Work task -
Lines from the start of the data through the line containing "A cross-section is" must be given again exactly. Leave the others out.

Provided data -
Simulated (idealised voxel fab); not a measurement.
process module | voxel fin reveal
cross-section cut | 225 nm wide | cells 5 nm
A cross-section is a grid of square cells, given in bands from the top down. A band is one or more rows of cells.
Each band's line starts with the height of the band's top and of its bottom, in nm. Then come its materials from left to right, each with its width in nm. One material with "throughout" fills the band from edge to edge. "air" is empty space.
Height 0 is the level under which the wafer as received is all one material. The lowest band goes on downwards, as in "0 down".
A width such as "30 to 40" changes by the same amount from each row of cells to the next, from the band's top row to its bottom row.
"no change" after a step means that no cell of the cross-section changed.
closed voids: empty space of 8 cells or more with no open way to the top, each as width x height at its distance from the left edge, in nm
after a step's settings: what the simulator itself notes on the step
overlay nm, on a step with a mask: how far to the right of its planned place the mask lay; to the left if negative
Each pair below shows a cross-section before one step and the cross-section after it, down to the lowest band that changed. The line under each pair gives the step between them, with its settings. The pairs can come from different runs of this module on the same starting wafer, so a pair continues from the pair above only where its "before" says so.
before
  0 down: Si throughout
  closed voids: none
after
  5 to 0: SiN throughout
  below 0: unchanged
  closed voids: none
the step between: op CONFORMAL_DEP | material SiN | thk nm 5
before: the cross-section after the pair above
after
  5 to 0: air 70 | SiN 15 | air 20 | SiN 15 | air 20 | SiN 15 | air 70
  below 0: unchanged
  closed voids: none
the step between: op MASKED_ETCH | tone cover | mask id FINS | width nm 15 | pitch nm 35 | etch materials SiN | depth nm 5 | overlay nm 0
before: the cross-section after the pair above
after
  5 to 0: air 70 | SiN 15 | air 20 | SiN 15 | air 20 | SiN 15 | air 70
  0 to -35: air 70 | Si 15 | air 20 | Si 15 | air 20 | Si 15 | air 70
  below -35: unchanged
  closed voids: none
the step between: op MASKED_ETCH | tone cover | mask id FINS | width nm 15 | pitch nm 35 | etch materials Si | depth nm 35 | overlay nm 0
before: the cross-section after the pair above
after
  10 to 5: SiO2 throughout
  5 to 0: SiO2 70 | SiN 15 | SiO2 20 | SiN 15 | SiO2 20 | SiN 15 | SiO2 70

Exercise result -
Simulated (idealised voxel fab); not a measurement.
process module | voxel fin reveal
cross-section cut | 225 nm wide | cells 5 nm
A cross-section is a grid of square cells, given in bands from the top down. A band is one or more rows of cells.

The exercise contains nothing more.